══ Data extract

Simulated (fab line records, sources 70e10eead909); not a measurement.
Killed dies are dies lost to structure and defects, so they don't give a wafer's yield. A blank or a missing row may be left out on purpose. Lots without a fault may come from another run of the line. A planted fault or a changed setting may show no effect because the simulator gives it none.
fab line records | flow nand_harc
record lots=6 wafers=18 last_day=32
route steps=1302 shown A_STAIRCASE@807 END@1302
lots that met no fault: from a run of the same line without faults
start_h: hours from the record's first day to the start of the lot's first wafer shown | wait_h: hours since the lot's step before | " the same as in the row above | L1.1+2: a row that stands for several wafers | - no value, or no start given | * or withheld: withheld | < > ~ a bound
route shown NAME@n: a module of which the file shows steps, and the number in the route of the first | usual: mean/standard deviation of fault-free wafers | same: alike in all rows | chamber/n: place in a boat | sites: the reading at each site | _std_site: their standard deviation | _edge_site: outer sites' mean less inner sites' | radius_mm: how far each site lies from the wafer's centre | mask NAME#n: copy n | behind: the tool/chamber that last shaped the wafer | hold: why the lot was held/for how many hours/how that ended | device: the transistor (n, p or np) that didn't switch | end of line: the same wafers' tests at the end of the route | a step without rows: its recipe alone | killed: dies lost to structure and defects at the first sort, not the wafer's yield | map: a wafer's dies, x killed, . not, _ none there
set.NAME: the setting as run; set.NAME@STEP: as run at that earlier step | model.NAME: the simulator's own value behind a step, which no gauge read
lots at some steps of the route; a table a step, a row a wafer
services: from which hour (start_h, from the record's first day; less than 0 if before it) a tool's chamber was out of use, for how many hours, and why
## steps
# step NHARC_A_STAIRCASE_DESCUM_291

════

#### Activity:
Print each entry exactly as it was written.

#### Response:
Simulated (fab line records, sources 70e10eead909); not a measurement.
Killed dies are dies lost to structure and defects, so they don't give a wafer's yield. A blank or a missing row may be left out on purpose. Lots without a fault may come from another run of the line. A planted fault or a changed setting may show no effect because the simulator gives it none.
fab line records | flow nand_harc
record lots=6 wafers=18 last_day=32
route steps=1302 shown A_STAIRCASE@807 END@1302
lots that met no fault: from a run of the same line without faults
start_h: hours from the record's first day to the start of the lot's first wafer shown | wait_h: hours since the lot's step before | " the same as in the row above | L1.1+2: a row that stands for several wafers | - no value, or no start given | * or withheld: withheld | < > ~ a bound
route shown NAME@n: a module of which the file shows steps, and the number in the route of the first | usual: mean/standard deviation of fault-free wafers | same: alike in all rows | chamber/n: place in a boat | sites: the reading at each site | _std_site: their standard deviation | _edge_site: outer sites' mean less inner sites' | radius_mm: how far each site lies from the wafer's centre | mask NAME#n: copy n | behind: the tool/chamber that last shaped the wafer | hold: why the lot was held/for how many hours/how that ended | device: the transistor (n, p or np) that didn't switch | end of line: the same wafers' tests at the end of the route | a step without rows: its recipe alone | killed: dies lost to structure and defects at the first sort, not the wafer's yield | map: a wafer's dies, x killed, . not, _ none there
set.NAME: the setting as run; set.NAME@STEP: as run at that earlier step | model.NAME: the simulator's own value behind a step, which no gauge read
lots at some steps of the route; a table a step, a row a wafer
services: from which hour (start_h, from the record's first day; less than 0 if before it) a tool's chamber was out of use, for how many hours, and why
## steps
# step NHARC_A_STAIRCASE_DESCUM_291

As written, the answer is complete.